• • •

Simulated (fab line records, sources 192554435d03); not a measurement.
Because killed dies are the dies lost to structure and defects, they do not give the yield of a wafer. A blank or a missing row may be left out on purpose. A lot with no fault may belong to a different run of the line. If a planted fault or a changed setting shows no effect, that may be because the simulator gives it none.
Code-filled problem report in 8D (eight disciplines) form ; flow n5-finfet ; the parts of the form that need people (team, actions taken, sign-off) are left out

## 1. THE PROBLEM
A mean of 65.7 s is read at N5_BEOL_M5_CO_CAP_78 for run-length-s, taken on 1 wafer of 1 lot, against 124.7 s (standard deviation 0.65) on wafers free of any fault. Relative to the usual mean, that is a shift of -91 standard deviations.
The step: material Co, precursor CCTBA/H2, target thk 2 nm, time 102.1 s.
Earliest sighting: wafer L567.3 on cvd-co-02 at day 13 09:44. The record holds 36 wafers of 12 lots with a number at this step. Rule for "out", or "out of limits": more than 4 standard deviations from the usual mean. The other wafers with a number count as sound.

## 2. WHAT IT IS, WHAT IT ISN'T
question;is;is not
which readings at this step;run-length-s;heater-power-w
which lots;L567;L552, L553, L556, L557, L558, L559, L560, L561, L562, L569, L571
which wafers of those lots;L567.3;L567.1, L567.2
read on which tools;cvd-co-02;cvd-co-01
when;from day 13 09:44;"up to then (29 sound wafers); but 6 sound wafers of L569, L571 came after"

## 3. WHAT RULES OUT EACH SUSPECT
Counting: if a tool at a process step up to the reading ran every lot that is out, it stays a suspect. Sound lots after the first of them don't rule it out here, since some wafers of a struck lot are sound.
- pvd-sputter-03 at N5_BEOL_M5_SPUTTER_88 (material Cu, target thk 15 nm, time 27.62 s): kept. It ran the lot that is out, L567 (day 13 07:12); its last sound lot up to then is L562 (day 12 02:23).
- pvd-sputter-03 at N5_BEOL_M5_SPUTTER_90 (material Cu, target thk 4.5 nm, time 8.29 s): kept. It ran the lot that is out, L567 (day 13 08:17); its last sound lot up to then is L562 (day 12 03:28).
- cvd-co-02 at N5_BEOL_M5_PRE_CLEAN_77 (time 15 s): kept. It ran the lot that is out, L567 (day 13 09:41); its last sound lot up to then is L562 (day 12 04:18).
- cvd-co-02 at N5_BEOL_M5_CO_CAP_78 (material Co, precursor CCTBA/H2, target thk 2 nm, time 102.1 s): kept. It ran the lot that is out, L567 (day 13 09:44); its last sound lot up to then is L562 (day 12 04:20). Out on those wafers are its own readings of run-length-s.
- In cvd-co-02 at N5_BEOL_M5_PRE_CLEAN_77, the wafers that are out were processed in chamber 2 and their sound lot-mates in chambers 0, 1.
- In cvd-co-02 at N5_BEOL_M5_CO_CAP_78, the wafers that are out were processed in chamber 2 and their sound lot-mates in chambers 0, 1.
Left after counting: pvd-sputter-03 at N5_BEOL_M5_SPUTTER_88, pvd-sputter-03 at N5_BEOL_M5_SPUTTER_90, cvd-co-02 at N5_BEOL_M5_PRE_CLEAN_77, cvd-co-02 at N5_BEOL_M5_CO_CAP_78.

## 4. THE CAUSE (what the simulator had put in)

• • •

# Work instruction
In the entries above, find the line holding "## 3. WHAT RULES OUT EACH SUSPECT" and the line holding "Left after counting: pvd-sputter-03"; print both of them and every line between, exactly, and nothing else.

# Worked solution
## 3. WHAT RULES OUT EACH SUSPECT
Counting: if a tool at a process step up to the reading ran every lot that is out, it stays a suspect. Sound lots after the first of them don't rule it out here, since some wafers of a struck lot are sound.
- pvd-sputter-03 at N5_BEOL_M5_SPUTTER_88 (material Cu, target thk 15 nm, time 27.62 s): kept. It ran the lot that is out, L567 (day 13 07:12); its last sound lot up to then is L562 (day 12 02:23).
- pvd-sputter-03 at N5_BEOL_M5_SPUTTER_90 (material Cu, target thk 4.5 nm, time 8.29 s): kept. It ran the lot that is out, L567 (day 13 08:17); its last sound lot up to then is L562 (day 12 03:28).
- cvd-co-02 at N5_BEOL_M5_PRE_CLEAN_77 (time 15 s): kept. It ran the lot that is out, L567 (day 13 09:41); its last sound lot up to then is L562 (day 12 04:18).
- cvd-co-02 at N5_BEOL_M5_CO_CAP_78 (material Co, precursor CCTBA/H2, target thk 2 nm, time 102.1 s): kept. It ran the lot that is out, L567 (day 13 09:44); its last sound lot up to then is L562 (day 12 04:20). Out on those wafers are its own readings of run-length-s.
- In cvd-co-02 at N5_BEOL_M5_PRE_CLEAN_77, the wafers that are out were processed in chamber 2 and their sound lot-mates in chambers 0, 1.
- In cvd-co-02 at N5_BEOL_M5_CO_CAP_78, the wafers that are out were processed in chamber 2 and their sound lot-mates in chambers 0, 1.
Left after counting: pvd-sputter-03 at N5_BEOL_M5_SPUTTER_88, pvd-sputter-03 at N5_BEOL_M5_SPUTTER_90, cvd-co-02 at N5_BEOL_M5_PRE_CLEAN_77, cvd-co-02 at N5_BEOL_M5_CO_CAP_78.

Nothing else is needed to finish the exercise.